**Activity**
The lines from the start of the records through the one containing "A step followed" are to be transcribed exactly, and nothing else.

**Available data**
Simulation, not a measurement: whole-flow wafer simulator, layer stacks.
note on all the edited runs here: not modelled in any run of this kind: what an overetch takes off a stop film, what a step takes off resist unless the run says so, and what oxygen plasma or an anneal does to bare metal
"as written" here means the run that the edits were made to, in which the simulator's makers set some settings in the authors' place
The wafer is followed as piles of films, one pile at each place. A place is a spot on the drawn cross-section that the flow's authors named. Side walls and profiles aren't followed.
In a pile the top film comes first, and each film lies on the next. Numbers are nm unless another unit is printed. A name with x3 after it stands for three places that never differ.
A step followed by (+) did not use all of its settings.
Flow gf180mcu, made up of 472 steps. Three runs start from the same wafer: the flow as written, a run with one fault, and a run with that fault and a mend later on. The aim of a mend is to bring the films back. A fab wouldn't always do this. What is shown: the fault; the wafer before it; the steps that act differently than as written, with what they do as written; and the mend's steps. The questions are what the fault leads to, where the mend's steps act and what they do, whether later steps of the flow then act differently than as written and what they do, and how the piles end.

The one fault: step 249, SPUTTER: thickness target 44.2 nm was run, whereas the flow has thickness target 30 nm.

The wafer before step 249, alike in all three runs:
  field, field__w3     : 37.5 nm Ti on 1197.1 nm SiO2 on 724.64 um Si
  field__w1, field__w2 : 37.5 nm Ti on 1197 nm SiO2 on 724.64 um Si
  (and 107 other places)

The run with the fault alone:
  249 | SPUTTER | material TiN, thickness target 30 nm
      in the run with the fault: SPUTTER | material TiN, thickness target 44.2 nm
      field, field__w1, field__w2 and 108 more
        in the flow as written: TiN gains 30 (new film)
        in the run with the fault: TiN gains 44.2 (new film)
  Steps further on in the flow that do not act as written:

**Answer box**
Simulation, not a measurement: whole-flow wafer simulator, layer stacks.
note on all the edited runs here: not modelled in any run of this kind: what an overetch takes off a stop film, what a step takes off resist unless the run says so, and what oxygen plasma or an anneal does to bare metal
"as written" here means the run that the edits were made to, in which the simulator's makers set some settings in the authors' place
The wafer is followed as piles of films, one pile at each place. A place is a spot on the drawn cross-section that the flow's authors named. Side walls and profiles aren't followed.
In a pile the top film comes first, and each film lies on the next. Numbers are nm unless another unit is printed. A name with x3 after it stands for three places that never differ.
A step followed by (+) did not use all of its settings.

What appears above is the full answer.